• **Work order**
Transcribe every line of the records verbatim.

----------

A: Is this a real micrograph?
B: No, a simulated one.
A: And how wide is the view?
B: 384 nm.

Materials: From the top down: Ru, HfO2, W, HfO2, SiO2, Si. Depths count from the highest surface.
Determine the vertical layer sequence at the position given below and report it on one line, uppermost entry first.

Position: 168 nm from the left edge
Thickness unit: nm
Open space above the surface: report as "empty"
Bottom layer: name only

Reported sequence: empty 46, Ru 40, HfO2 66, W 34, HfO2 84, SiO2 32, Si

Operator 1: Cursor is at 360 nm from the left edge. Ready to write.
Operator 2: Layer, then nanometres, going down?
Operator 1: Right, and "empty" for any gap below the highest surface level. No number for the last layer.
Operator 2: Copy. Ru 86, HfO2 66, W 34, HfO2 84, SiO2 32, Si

----------

• **Your response**
A: Is this a real micrograph?
B: No, a simulated one.
A: And how wide is the view?
B: 384 nm.

Materials: From the top down: Ru, HfO2, W, HfO2, SiO2, Si. Depths count from the highest surface.
Determine the vertical layer sequence at the position given below and report it on one line, uppermost entry first.

Position: 168 nm from the left edge
Thickness unit: nm
Open space above the surface: report as "empty"
Bottom layer: name only

Reported sequence: empty 46, Ru 40, HfO2 66, W 34, HfO2 84, SiO2 32, Si

Operator 1: Cursor is at 360 nm from the left edge. Ready to write.
Operator 2: Layer, then nanometres, going down?
Operator 1: Right, and "empty" for any gap below the highest surface level. No number for the last layer.
Operator 2: Copy. Ru 86, HfO2 66, W 34, HfO2 84, SiO2 32, Si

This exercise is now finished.